DATA UNDER STUDY:
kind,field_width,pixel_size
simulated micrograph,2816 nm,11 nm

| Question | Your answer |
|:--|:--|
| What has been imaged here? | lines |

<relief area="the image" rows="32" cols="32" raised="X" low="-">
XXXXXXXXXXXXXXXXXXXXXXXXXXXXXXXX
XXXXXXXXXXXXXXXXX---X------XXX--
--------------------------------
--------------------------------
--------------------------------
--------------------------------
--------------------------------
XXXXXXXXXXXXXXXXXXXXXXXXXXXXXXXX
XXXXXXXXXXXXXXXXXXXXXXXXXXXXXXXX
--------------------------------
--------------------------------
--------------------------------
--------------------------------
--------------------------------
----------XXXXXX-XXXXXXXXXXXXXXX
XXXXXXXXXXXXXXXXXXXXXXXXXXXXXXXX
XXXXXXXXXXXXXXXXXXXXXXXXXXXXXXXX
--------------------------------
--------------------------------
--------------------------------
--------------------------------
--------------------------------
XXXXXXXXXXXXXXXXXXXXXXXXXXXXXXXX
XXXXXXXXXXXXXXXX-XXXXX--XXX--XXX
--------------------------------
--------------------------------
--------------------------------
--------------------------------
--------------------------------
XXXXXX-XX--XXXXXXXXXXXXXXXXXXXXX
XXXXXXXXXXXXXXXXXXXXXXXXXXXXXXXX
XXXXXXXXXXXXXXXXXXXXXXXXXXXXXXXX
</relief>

ACTION ITEM:
Between the first line of the entries above and the line with "----------XXXXXX-XXXXXXXXXXXXXXX", both included, copy every line exactly and nothing outside that range.

WRITTEN RESPONSE:
kind,field_width,pixel_size
simulated micrograph,2816 nm,11 nm

| Question | Your answer |
|:--|:--|
| What has been imaged here? | lines |

<relief area="the image" rows="32" cols="32" raised="X" low="-">
XXXXXXXXXXXXXXXXXXXXXXXXXXXXXXXX
XXXXXXXXXXXXXXXXX---X------XXX--
--------------------------------
--------------------------------
--------------------------------
--------------------------------
--------------------------------
XXXXXXXXXXXXXXXXXXXXXXXXXXXXXXXX
XXXXXXXXXXXXXXXXXXXXXXXXXXXXXXXX
--------------------------------
--------------------------------
--------------------------------
--------------------------------
--------------------------------
----------XXXXXX-XXXXXXXXXXXXXXX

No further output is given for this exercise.